────
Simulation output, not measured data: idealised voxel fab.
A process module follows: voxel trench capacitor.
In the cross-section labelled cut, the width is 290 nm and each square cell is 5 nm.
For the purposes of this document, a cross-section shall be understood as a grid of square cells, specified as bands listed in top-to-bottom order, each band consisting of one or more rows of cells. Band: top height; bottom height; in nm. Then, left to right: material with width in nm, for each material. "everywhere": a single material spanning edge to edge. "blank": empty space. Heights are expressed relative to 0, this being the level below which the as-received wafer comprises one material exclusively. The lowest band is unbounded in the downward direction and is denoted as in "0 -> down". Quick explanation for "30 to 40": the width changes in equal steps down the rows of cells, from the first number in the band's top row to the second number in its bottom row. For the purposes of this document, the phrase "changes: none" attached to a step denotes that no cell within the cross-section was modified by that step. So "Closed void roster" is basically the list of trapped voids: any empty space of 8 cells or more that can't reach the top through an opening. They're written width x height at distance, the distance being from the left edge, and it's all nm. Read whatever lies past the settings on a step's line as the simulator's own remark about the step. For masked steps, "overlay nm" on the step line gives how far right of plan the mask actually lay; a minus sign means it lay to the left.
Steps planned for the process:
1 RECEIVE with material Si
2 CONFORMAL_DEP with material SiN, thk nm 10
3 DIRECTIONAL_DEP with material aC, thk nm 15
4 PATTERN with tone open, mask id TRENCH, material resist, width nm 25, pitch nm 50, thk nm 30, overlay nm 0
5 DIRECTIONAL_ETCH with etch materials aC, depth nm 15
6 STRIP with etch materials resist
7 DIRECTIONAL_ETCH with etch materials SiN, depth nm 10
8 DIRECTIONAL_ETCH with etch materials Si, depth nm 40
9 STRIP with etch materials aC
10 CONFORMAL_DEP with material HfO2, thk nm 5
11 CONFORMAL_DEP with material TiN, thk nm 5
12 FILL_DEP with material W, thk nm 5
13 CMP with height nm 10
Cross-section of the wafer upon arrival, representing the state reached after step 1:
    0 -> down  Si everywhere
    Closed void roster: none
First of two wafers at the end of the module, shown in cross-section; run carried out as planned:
────

■ WORK TASK
Up to and including the line that contains "In the cross-section labelled", restate each line of the material above word for word, beginning with its first line.

■ YOUR SOLUTION
Simulation output, not measured data: idealised voxel fab.
A process module follows: voxel trench capacitor.
In the cross-section labelled cut, the width is 290 nm and each square cell is 5 nm.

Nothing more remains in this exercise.